REQUIRED ACTION
Print the listing exactly.

STUDY MATERIAL
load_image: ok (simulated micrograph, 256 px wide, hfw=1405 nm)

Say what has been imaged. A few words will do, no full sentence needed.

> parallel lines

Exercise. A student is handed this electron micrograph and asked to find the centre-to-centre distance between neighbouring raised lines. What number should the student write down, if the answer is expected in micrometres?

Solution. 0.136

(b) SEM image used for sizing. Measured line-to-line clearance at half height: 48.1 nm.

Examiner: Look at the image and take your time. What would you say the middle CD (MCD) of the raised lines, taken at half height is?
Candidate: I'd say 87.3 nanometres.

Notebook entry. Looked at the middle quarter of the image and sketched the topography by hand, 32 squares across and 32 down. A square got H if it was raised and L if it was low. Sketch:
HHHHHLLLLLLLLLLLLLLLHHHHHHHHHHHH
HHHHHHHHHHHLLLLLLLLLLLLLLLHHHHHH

PROBLEM SOLUTION
load_image: ok (simulated micrograph, 256 px wide, hfw=1405 nm)

Say what has been imaged. A few words will do, no full sentence needed.

> parallel lines

Exercise. A student is handed this electron micrograph and asked to find the centre-to-centre distance between neighbouring raised lines. What number should the student write down, if the answer is expected in micrometres?

Solution. 0.136

(b) SEM image used for sizing. Measured line-to-line clearance at half height: 48.1 nm.

Examiner: Look at the image and take your time. What would you say the middle CD (MCD) of the raised lines, taken at half height is?
Candidate: I'd say 87.3 nanometres.

Notebook entry. Looked at the middle quarter of the image and sketched the topography by hand, 32 squares across and 32 down. A square got H if it was raised and L if it was low. Sketch:
HHHHHLLLLLLLLLLLLLLLHHHHHHHHHHHH
HHHHHHHHHHHLLLLLLLLLLLLLLLHHHHHH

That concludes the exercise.